§ REQUIREMENT: Produce a verbatim copy of the entries listed below.

§ DATA EXTRACTS:
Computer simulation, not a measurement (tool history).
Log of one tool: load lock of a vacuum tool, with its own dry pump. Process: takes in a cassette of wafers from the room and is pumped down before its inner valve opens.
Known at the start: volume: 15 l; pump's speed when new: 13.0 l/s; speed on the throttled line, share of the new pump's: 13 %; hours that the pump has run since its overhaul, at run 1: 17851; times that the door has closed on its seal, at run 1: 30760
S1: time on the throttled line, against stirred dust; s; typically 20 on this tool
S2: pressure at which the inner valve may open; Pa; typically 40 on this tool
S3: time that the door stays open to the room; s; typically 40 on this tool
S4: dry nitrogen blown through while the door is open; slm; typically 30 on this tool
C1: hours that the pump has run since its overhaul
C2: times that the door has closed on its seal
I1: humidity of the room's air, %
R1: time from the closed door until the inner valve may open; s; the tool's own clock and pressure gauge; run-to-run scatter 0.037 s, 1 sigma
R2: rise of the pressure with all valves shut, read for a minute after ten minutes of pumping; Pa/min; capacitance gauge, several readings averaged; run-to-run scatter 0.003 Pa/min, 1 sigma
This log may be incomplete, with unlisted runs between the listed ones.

§ RESULT:
Computer simulation, not a measurement (tool history).
Log of one tool: load lock of a vacuum tool, with its own dry pump. Process: takes in a cassette of wafers from the room and is pumped down before its inner valve opens.
Known at the start: volume: 15 l; pump's speed when new: 13.0 l/s; speed on the throttled line, share of the new pump's: 13 %; hours that the pump has run since its overhaul, at run 1: 17851; times that the door has closed on its seal, at run 1: 30760
S1: time on the throttled line, against stirred dust; s; typically 20 on this tool
S2: pressure at which the inner valve may open; Pa; typically 40 on this tool
S3: time that the door stays open to the room; s; typically 40 on this tool
S4: dry nitrogen blown through while the door is open; slm; typically 30 on this tool
C1: hours that the pump has run since its overhaul
C2: times that the door has closed on its seal
I1: humidity of the room's air, %
R1: time from the closed door until the inner valve may open; s; the tool's own clock and pressure gauge; run-to-run scatter 0.037 s, 1 sigma
R2: rise of the pressure with all valves shut, read for a minute after ten minutes of pumping; Pa/min; capacitance gauge, several readings averaged; run-to-run scatter 0.003 Pa/min, 1 sigma
This log may be incomplete, with unlisted runs between the listed ones.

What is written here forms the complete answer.